*Requirement*
Up through the line that contains "This is section", retype the entries exactly, beginning at the very first line.

*Provided information*
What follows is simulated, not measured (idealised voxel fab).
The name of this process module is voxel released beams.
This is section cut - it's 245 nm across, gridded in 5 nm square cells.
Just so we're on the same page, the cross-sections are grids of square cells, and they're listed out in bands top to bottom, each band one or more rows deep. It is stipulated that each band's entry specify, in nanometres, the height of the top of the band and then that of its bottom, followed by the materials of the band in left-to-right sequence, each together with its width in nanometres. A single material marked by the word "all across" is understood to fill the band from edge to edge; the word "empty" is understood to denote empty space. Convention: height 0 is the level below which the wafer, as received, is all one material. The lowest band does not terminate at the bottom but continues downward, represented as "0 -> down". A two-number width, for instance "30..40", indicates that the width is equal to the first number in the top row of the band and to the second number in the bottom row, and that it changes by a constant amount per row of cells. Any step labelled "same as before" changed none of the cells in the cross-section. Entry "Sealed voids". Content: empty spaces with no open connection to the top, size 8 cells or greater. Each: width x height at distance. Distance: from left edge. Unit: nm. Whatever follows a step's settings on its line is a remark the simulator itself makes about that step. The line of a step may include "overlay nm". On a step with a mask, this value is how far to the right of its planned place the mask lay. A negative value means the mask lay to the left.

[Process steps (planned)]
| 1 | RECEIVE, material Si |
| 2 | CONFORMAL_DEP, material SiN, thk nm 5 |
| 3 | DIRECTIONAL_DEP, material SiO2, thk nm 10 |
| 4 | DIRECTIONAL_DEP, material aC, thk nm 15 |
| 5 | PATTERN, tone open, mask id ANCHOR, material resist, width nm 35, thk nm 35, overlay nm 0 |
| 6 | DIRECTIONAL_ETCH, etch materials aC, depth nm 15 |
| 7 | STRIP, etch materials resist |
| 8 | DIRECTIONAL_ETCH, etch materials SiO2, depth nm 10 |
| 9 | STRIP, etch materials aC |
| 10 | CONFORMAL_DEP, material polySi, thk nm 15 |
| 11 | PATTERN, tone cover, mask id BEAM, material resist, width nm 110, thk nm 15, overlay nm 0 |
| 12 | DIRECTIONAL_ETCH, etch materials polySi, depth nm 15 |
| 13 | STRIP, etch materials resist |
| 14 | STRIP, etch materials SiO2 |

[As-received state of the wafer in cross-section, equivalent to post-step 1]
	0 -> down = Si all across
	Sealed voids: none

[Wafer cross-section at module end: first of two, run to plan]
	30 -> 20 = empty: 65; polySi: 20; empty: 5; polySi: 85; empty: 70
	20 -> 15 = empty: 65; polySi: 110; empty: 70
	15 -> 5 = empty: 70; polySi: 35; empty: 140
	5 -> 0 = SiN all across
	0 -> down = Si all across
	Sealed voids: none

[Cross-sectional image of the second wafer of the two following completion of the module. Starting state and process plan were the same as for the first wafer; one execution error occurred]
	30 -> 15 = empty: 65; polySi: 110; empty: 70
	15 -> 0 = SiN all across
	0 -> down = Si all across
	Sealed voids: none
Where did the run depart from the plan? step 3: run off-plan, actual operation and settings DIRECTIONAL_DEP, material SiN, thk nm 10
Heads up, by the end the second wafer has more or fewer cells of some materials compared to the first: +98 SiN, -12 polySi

*Reply*
What follows is simulated, not measured (idealised voxel fab).
The name of this process module is voxel released beams.
This is section cut - it's 245 nm across, gridded in 5 nm square cells.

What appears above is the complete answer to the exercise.